Work request: Which lines below fall between the one containing "----XXXXX---------XXXXX--------X" and the one containing "--XXXX----------XXXX---------XXX"? Repeat them exactly, counting both of those lines, and add nothing else.

Recorded information:
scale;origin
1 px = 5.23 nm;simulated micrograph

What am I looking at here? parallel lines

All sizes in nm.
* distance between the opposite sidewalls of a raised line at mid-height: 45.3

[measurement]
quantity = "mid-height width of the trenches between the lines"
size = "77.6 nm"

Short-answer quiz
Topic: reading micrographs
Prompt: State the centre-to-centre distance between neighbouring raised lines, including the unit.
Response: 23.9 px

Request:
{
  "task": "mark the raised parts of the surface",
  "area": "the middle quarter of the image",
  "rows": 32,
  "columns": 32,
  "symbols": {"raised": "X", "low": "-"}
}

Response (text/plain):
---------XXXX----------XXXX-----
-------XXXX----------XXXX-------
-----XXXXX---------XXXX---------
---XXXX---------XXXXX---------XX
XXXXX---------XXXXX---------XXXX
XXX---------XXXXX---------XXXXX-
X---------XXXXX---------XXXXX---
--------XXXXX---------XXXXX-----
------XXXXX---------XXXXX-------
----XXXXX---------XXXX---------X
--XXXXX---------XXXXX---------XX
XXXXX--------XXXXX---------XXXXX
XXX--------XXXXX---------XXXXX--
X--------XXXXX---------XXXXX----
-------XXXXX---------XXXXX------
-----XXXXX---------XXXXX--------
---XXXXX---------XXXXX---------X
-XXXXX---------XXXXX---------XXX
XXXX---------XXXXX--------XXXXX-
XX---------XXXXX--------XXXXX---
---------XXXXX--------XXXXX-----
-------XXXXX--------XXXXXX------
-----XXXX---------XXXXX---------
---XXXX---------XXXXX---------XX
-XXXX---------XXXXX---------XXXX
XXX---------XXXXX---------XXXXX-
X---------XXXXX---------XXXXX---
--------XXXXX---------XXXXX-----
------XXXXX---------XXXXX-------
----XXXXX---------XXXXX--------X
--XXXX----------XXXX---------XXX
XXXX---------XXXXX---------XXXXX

Written answer:
----XXXXX---------XXXXX--------X
--XXXX----------XXXX---------XXX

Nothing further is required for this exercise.